### [Activity]
Repeat the entries that appear below, exactly and in full.

(Beginning of Supplied material)

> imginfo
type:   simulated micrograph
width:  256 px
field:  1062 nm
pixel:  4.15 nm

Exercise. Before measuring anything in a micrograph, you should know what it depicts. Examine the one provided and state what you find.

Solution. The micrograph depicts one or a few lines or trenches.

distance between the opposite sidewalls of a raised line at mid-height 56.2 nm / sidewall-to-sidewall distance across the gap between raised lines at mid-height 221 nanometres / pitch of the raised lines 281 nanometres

(End of Supplied material)

### [Answer area]
> imginfo
type:   simulated micrograph
width:  256 px
field:  1062 nm
pixel:  4.15 nm

Exercise. Before measuring anything in a micrograph, you should know what it depicts. Examine the one provided and state what you find.

Solution. The micrograph depicts one or a few lines or trenches.

distance between the opposite sidewalls of a raised line at mid-height 56.2 nm / sidewall-to-sidewall distance across the gap between raised lines at mid-height 221 nanometres / pitch of the raised lines 281 nanometres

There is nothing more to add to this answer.